LISTED ENTRIES —
[Start of Attachment]
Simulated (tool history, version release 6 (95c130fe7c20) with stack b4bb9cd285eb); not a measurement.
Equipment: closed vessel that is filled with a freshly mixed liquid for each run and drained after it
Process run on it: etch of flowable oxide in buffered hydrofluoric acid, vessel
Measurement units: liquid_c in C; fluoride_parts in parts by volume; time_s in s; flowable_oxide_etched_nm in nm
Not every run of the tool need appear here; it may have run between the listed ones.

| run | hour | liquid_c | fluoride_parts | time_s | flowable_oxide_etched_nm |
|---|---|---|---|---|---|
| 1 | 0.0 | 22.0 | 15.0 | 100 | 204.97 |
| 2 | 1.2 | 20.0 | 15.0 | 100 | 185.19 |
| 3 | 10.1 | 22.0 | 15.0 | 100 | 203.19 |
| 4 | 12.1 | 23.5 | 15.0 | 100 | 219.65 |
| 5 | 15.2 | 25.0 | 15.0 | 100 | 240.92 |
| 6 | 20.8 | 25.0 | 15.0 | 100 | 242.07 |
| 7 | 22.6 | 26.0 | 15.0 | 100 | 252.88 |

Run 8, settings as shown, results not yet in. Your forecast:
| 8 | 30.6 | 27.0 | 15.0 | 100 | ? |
[End of Attachment]

ASSIGNMENT —
Only the lines from the first line of the records through the line with "Run 8, settings" should be reproduced, exactly and with nothing added.

TASK SOLUTION —
Simulated (tool history, version release 6 (95c130fe7c20) with stack b4bb9cd285eb); not a measurement.
Equipment: closed vessel that is filled with a freshly mixed liquid for each run and drained after it
Process run on it: etch of flowable oxide in buffered hydrofluoric acid, vessel
Measurement units: liquid_c in C; fluoride_parts in parts by volume; time_s in s; flowable_oxide_etched_nm in nm
Not every run of the tool need appear here; it may have run between the listed ones.

| run | hour | liquid_c | fluoride_parts | time_s | flowable_oxide_etched_nm |
|---|---|---|---|---|---|
| 1 | 0.0 | 22.0 | 15.0 | 100 | 204.97 |
| 2 | 1.2 | 20.0 | 15.0 | 100 | 185.19 |
| 3 | 10.1 | 22.0 | 15.0 | 100 | 203.19 |
| 4 | 12.1 | 23.5 | 15.0 | 100 | 219.65 |
| 5 | 15.2 | 25.0 | 15.0 | 100 | 240.92 |
| 6 | 20.8 | 25.0 | 15.0 | 100 | 242.07 |
| 7 | 22.6 | 26.0 | 15.0 | 100 | 252.88 |

Run 8, settings as shown, results not yet in. Your forecast:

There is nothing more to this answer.